*Work item*
In the entries below, find the line with "Because killed dies" and the line with "FIN_SAQP.cd_nm (the simulator's". Reproduce those two lines and every line between them exactly, and nothing more.

*Exercise data*
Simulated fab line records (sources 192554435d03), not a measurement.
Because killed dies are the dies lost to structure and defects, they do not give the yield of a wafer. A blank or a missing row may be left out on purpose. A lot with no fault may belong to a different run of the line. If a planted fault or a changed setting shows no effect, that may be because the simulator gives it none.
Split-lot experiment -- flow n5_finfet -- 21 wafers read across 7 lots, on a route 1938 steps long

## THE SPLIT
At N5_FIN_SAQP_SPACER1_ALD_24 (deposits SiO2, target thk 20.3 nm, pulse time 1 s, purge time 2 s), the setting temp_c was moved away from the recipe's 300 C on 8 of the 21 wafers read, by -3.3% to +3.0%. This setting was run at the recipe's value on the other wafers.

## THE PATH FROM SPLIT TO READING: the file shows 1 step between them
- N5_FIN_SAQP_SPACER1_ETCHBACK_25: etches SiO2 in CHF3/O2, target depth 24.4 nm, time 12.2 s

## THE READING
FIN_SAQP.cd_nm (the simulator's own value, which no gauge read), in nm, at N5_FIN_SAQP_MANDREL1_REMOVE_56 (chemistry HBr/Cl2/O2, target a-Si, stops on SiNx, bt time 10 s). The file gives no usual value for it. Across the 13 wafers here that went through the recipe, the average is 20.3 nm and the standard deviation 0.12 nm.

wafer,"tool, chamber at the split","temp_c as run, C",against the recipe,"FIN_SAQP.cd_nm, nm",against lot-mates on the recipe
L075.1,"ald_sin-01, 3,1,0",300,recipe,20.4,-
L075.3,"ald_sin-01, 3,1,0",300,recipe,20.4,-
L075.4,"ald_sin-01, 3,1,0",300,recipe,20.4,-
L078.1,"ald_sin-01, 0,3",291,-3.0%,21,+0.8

*Solution*
Because killed dies are the dies lost to structure and defects, they do not give the yield of a wafer. A blank or a missing row may be left out on purpose. A lot with no fault may belong to a different run of the line. If a planted fault or a changed setting shows no effect, that may be because the simulator gives it none.
Split-lot experiment -- flow n5_finfet -- 21 wafers read across 7 lots, on a route 1938 steps long

## THE SPLIT
At N5_FIN_SAQP_SPACER1_ALD_24 (deposits SiO2, target thk 20.3 nm, pulse time 1 s, purge time 2 s), the setting temp_c was moved away from the recipe's 300 C on 8 of the 21 wafers read, by -3.3% to +3.0%. This setting was run at the recipe's value on the other wafers.

## THE PATH FROM SPLIT TO READING: the file shows 1 step between them
- N5_FIN_SAQP_SPACER1_ETCHBACK_25: etches SiO2 in CHF3/O2, target depth 24.4 nm, time 12.2 s

## THE READING
FIN_SAQP.cd_nm (the simulator's own value, which no gauge read), in nm, at N5_FIN_SAQP_MANDREL1_REMOVE_56 (chemistry HBr/Cl2/O2, target a-Si, stops on SiNx, bt time 10 s). The file gives no usual value for it. Across the 13 wafers here that went through the recipe, the average is 20.3 nm and the standard deviation 0.12 nm.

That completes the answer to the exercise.